**WORK INSTRUCTION**
Print the records below exactly; all of them are needed.

===

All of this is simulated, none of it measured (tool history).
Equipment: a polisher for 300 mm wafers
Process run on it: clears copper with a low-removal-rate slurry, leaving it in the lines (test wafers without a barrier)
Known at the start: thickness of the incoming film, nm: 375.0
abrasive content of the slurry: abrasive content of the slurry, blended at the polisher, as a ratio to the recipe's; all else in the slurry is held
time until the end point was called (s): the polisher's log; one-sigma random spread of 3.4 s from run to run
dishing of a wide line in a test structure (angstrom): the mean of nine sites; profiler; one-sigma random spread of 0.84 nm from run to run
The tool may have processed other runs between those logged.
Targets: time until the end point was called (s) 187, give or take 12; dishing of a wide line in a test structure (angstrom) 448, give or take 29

===

**WRITTEN RESPONSE**
All of this is simulated, none of it measured (tool history).
Equipment: a polisher for 300 mm wafers
Process run on it: clears copper with a low-removal-rate slurry, leaving it in the lines (test wafers without a barrier)
Known at the start: thickness of the incoming film, nm: 375.0
abrasive content of the slurry: abrasive content of the slurry, blended at the polisher, as a ratio to the recipe's; all else in the slurry is held
time until the end point was called (s): the polisher's log; one-sigma random spread of 3.4 s from run to run
dishing of a wide line in a test structure (angstrom): the mean of nine sites; profiler; one-sigma random spread of 0.84 nm from run to run
The tool may have processed other runs between those logged.
Targets: time until the end point was called (s) 187, give or take 12; dishing of a wide line in a test structure (angstrom) 448, give or take 29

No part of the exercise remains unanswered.